··· Dataset records

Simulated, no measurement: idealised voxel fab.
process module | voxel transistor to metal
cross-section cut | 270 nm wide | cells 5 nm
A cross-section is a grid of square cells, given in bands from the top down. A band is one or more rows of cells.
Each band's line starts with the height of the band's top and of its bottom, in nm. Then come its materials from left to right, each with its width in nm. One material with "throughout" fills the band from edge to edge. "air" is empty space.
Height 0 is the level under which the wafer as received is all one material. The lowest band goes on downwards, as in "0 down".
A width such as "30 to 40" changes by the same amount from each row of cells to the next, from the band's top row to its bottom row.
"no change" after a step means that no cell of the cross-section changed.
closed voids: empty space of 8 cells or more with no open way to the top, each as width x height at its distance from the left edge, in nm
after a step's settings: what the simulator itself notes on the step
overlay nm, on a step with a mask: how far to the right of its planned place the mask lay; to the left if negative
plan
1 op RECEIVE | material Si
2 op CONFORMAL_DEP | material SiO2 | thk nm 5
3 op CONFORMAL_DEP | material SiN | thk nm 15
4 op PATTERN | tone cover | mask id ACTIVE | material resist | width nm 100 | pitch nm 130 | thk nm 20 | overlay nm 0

······

### Task item
Set the entries above down once more, exactly as they stand.

### Your response
Simulated, no measurement: idealised voxel fab.
process module | voxel transistor to metal
cross-section cut | 270 nm wide | cells 5 nm
A cross-section is a grid of square cells, given in bands from the top down. A band is one or more rows of cells.
Each band's line starts with the height of the band's top and of its bottom, in nm. Then come its materials from left to right, each with its width in nm. One material with "throughout" fills the band from edge to edge. "air" is empty space.
Height 0 is the level under which the wafer as received is all one material. The lowest band goes on downwards, as in "0 down".
A width such as "30 to 40" changes by the same amount from each row of cells to the next, from the band's top row to its bottom row.
"no change" after a step means that no cell of the cross-section changed.
closed voids: empty space of 8 cells or more with no open way to the top, each as width x height at its distance from the left edge, in nm
after a step's settings: what the simulator itself notes on the step
overlay nm, on a step with a mask: how far to the right of its planned place the mask lay; to the left if negative
plan
1 op RECEIVE | material Si
2 op CONFORMAL_DEP | material SiO2 | thk nm 5
3 op CONFORMAL_DEP | material SiN | thk nm 15
4 op PATTERN | tone cover | mask id ACTIVE | material resist | width nm 100 | pitch nm 130 | thk nm 20 | overlay nm 0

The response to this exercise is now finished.